Dataset: Begin

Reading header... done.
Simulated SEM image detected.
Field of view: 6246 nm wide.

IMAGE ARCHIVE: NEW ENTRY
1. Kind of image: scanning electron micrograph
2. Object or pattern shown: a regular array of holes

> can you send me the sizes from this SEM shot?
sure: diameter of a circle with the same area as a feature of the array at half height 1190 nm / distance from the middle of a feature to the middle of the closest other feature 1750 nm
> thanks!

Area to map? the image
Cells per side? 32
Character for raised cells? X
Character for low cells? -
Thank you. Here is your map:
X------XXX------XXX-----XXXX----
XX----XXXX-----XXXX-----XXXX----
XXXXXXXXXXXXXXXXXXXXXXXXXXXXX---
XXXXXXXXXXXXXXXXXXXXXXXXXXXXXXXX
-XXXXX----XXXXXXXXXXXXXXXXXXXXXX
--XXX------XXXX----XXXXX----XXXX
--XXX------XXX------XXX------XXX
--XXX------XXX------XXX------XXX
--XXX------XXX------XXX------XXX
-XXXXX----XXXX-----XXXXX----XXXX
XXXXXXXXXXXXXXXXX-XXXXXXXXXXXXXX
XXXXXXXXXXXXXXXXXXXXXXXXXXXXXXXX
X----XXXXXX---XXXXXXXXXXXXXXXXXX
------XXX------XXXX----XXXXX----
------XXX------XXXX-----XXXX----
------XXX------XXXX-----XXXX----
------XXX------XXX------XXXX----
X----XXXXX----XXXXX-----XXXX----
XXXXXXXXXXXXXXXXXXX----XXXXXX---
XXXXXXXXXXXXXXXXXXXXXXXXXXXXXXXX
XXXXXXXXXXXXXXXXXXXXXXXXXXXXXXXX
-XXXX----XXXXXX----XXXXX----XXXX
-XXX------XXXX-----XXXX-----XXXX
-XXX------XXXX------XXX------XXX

Dataset: End

## Assignment
Look back at the entries above. Retype the line with "Area to map? the image", the line with "-XXX------XXXX-----XXXX-----XXXX", and all lines in between.

## Written solution
Area to map? the image
Cells per side? 32
Character for raised cells? X
Character for low cells? -
Thank you. Here is your map:
X------XXX------XXX-----XXXX----
XX----XXXX-----XXXX-----XXXX----
XXXXXXXXXXXXXXXXXXXXXXXXXXXXX---
XXXXXXXXXXXXXXXXXXXXXXXXXXXXXXXX
-XXXXX----XXXXXXXXXXXXXXXXXXXXXX
--XXX------XXXX----XXXXX----XXXX
--XXX------XXX------XXX------XXX
--XXX------XXX------XXX------XXX
--XXX------XXX------XXX------XXX
-XXXXX----XXXX-----XXXXX----XXXX
XXXXXXXXXXXXXXXXX-XXXXXXXXXXXXXX
XXXXXXXXXXXXXXXXXXXXXXXXXXXXXXXX
X----XXXXXX---XXXXXXXXXXXXXXXXXX
------XXX------XXXX----XXXXX----
------XXX------XXXX-----XXXX----
------XXX------XXXX-----XXXX----
------XXX------XXX------XXXX----
X----XXXXX----XXXXX-----XXXX----
XXXXXXXXXXXXXXXXXXX----XXXXXX---
XXXXXXXXXXXXXXXXXXXXXXXXXXXXXXXX
XXXXXXXXXXXXXXXXXXXXXXXXXXXXXXXX
-XXXX----XXXXXX----XXXXX----XXXX
-XXX------XXXX-----XXXX-----XXXX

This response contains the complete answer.